Work request:
Reproduce the section of the listing that begins at the line containing "Task: find the" and finishes at the line containing "Lab notebook". Include both end lines and nothing beyond them.

● ● ● ● ●

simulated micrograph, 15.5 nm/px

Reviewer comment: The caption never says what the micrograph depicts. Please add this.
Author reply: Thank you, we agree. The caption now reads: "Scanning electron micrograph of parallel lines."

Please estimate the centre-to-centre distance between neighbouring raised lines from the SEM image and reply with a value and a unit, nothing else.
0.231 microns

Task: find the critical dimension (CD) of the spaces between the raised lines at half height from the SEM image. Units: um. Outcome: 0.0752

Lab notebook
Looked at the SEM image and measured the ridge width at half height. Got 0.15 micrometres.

● ● ● ● ●

Exercise output:
Task: find the critical dimension (CD) of the spaces between the raised lines at half height from the SEM image. Units: um. Outcome: 0.0752

Lab notebook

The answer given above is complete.